ACTIVITY: Write out the data below exactly, beginning with the first line and ending once the line that has "The cross-section on" is written.

DATA UNDER STUDY:
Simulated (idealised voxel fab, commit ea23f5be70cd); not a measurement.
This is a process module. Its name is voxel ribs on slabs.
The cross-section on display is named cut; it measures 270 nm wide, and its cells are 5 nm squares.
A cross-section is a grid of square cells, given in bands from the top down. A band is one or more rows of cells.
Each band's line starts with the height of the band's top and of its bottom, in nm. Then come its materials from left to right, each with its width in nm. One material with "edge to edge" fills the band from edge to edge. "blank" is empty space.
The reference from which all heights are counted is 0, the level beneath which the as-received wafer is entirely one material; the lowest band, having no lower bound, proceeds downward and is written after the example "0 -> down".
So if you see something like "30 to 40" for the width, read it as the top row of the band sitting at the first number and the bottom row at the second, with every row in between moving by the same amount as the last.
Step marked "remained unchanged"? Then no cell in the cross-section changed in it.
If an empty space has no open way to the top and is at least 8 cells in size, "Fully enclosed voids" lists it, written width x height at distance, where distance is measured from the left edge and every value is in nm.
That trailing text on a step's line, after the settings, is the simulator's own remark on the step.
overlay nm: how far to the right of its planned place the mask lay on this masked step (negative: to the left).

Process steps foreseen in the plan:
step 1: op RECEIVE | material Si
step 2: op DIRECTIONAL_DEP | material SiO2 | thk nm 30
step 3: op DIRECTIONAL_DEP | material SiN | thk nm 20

EXERCISE SOLUTION:
Simulated (idealised voxel fab, commit ea23f5be70cd); not a measurement.
This is a process module. Its name is voxel ribs on slabs.
The cross-section on display is named cut; it measures 270 nm wide, and its cells are 5 nm squares.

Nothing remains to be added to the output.